---*---

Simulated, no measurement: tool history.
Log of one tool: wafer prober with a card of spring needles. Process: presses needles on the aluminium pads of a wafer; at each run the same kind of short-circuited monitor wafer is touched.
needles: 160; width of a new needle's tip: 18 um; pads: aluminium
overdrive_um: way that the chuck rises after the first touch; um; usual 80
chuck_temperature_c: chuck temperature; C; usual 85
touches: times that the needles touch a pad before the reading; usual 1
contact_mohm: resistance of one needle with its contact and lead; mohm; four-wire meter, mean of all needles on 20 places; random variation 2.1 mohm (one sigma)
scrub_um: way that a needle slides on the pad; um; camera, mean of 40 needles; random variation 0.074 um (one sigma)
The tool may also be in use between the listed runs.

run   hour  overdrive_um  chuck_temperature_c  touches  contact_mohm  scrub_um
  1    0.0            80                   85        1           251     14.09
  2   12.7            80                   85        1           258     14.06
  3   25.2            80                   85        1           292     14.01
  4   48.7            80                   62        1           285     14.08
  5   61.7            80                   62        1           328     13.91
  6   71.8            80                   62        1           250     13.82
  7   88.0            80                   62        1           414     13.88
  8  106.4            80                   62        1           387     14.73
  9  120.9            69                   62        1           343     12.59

---*---

BRIEF: Return all data verbatim.

WRITTEN ANSWER:
Simulated, no measurement: tool history.
Log of one tool: wafer prober with a card of spring needles. Process: presses needles on the aluminium pads of a wafer; at each run the same kind of short-circuited monitor wafer is touched.
needles: 160; width of a new needle's tip: 18 um; pads: aluminium
overdrive_um: way that the chuck rises after the first touch; um; usual 80
chuck_temperature_c: chuck temperature; C; usual 85
touches: times that the needles touch a pad before the reading; usual 1
contact_mohm: resistance of one needle with its contact and lead; mohm; four-wire meter, mean of all needles on 20 places; random variation 2.1 mohm (one sigma)
scrub_um: way that a needle slides on the pad; um; camera, mean of 40 needles; random variation 0.074 um (one sigma)
The tool may also be in use between the listed runs.

run   hour  overdrive_um  chuck_temperature_c  touches  contact_mohm  scrub_um
  1    0.0            80                   85        1           251     14.09
  2   12.7            80                   85        1           258     14.06
  3   25.2            80                   85        1           292     14.01
  4   48.7            80                   62        1           285     14.08
  5   61.7            80                   62        1           328     13.91
  6   71.8            80                   62        1           250     13.82
  7   88.0            80                   62        1           414     13.88
  8  106.4            80                   62        1           387     14.73
  9  120.9            69                   62        1           343     12.59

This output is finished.